§ DATASET RECORDS:
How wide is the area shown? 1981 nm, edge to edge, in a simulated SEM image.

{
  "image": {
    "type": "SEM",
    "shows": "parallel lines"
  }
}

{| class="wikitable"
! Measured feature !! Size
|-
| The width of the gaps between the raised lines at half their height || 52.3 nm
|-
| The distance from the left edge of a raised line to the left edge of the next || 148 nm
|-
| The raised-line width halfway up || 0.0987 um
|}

§ ASSIGNMENT:
From the opening line of the data above through the line holding "up || 0.0987 um", give every line again exactly as it stands.

§ TASK OUTPUT:
How wide is the area shown? 1981 nm, edge to edge, in a simulated SEM image.

{
  "image": {
    "type": "SEM",
    "shows": "parallel lines"
  }
}

{| class="wikitable"
! Measured feature !! Size
|-
| The width of the gaps between the raised lines at half their height || 52.3 nm
|-
| The distance from the left edge of a raised line to the left edge of the next || 148 nm
|-
| The raised-line width halfway up || 0.0987 um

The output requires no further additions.